-=-=-=-=-
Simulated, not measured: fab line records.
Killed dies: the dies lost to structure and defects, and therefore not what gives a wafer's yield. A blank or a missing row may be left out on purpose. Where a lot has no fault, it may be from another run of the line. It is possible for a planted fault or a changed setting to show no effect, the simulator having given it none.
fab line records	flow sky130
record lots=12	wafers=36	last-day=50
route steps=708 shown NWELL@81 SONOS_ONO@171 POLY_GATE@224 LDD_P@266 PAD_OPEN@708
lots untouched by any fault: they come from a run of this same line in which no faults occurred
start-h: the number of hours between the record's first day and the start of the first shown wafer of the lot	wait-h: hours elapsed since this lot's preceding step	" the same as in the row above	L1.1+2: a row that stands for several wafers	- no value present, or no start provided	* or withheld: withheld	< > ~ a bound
-=-=-=-=-

• Assignment:
What is needed is an exact copy of the lines from the start of the listing through the line where "lots untouched by" sits, please, both end lines included and nothing more.

• Answer box:
Simulated, not measured: fab line records.
Killed dies: the dies lost to structure and defects, and therefore not what gives a wafer's yield. A blank or a missing row may be left out on purpose. Where a lot has no fault, it may be from another run of the line. It is possible for a planted fault or a changed setting to show no effect, the simulator having given it none.
fab line records	flow sky130
record lots=12	wafers=36	last-day=50
route steps=708 shown NWELL@81 SONOS_ONO@171 POLY_GATE@224 LDD_P@266 PAD_OPEN@708
lots untouched by any fault: they come from a run of this same line in which no faults occurred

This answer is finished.